#### Brief:
Reproduce exactly, and only, the lines below from the one containing "The following is" through the one containing "Xsec cut, 150 nm wide, square cell size 5 nm.".

#### Dataset records:
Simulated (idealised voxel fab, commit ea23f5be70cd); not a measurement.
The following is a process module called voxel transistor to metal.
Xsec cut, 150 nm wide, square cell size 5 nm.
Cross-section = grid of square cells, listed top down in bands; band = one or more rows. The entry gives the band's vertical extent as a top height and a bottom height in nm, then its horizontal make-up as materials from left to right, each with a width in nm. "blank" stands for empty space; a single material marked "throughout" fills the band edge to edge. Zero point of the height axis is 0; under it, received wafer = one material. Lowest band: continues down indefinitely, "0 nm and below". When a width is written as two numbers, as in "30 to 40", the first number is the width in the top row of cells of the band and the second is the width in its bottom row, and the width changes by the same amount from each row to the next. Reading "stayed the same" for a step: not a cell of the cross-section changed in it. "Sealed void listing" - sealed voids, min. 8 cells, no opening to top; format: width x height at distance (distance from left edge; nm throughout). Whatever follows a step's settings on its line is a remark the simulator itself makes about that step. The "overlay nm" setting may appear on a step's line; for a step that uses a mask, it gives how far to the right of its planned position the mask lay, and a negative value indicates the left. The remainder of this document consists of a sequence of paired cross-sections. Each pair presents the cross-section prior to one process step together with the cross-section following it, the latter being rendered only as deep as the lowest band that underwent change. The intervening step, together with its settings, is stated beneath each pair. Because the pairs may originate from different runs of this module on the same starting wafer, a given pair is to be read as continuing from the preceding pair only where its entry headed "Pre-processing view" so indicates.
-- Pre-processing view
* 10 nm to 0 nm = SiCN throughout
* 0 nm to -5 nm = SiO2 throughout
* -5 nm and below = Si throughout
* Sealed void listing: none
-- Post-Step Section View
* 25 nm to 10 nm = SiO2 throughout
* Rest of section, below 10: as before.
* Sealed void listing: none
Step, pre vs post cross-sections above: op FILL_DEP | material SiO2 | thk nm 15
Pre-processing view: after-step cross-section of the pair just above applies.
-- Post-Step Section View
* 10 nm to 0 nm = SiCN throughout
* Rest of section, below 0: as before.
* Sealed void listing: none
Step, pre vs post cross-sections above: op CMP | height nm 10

#### Your response:
The following is a process module called voxel transistor to metal.
Xsec cut, 150 nm wide, square cell size 5 nm.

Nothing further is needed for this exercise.